WORK ORDER: Using the data beneath this instruction, retype only the lines from the one that contains "Text after the" down to the one that contains "16,FILL_DEP (material SiO2; thk nm 20)", both included, exactly as they appear.

Segment Open
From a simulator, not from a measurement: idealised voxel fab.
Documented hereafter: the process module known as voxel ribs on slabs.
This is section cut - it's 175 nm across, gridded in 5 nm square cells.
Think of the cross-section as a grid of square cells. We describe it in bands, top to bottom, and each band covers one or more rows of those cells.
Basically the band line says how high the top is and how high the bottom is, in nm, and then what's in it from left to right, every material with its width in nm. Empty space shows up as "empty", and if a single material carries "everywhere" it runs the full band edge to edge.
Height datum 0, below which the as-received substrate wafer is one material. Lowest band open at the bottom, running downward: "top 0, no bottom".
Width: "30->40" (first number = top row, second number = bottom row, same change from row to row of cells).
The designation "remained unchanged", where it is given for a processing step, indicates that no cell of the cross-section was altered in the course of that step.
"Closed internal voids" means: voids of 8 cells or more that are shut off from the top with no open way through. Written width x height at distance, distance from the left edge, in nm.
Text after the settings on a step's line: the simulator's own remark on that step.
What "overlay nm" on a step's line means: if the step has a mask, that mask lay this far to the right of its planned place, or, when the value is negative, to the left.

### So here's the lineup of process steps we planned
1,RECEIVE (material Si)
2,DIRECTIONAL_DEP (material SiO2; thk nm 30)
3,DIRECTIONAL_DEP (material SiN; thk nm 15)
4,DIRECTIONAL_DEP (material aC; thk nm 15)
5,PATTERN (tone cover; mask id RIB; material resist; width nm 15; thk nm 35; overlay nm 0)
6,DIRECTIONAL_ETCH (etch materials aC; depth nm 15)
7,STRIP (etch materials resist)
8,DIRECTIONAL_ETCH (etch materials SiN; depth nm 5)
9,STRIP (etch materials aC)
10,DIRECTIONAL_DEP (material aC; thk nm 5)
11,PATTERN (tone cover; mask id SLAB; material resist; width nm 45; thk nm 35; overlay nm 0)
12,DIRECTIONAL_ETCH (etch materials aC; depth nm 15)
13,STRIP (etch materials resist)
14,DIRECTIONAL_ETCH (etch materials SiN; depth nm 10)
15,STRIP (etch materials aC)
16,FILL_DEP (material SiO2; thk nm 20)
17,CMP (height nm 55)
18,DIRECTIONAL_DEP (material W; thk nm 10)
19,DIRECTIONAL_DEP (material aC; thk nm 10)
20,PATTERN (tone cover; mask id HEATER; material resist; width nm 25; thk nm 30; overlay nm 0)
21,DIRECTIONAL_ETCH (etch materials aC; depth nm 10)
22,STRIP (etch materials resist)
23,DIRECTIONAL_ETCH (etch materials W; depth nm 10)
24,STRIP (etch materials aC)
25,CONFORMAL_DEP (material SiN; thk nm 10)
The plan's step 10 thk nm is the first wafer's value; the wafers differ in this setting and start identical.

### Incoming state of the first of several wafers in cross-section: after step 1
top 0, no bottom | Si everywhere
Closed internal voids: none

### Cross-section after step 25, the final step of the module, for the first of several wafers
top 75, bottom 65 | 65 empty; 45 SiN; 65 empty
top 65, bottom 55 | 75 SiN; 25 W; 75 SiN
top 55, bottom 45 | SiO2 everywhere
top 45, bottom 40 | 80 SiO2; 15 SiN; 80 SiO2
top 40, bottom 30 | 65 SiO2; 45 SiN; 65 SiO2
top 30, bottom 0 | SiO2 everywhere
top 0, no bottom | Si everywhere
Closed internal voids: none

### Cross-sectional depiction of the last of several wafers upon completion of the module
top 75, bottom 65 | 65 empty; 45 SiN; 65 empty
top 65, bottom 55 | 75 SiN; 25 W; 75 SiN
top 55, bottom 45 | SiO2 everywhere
Segment Closed

WRITTEN REPLY:
Text after the settings on a step's line: the simulator's own remark on that step.
What "overlay nm" on a step's line means: if the step has a mask, that mask lay this far to the right of its planned place, or, when the value is negative, to the left.

### So here's the lineup of process steps we planned
1,RECEIVE (material Si)
2,DIRECTIONAL_DEP (material SiO2; thk nm 30)
3,DIRECTIONAL_DEP (material SiN; thk nm 15)
4,DIRECTIONAL_DEP (material aC; thk nm 15)
5,PATTERN (tone cover; mask id RIB; material resist; width nm 15; thk nm 35; overlay nm 0)
6,DIRECTIONAL_ETCH (etch materials aC; depth nm 15)
7,STRIP (etch materials resist)
8,DIRECTIONAL_ETCH (etch materials SiN; depth nm 5)
9,STRIP (etch materials aC)
10,DIRECTIONAL_DEP (material aC; thk nm 5)
11,PATTERN (tone cover; mask id SLAB; material resist; width nm 45; thk nm 35; overlay nm 0)
12,DIRECTIONAL_ETCH (etch materials aC; depth nm 15)
13,STRIP (etch materials resist)
14,DIRECTIONAL_ETCH (etch materials SiN; depth nm 10)
15,STRIP (etch materials aC)
16,FILL_DEP (material SiO2; thk nm 20)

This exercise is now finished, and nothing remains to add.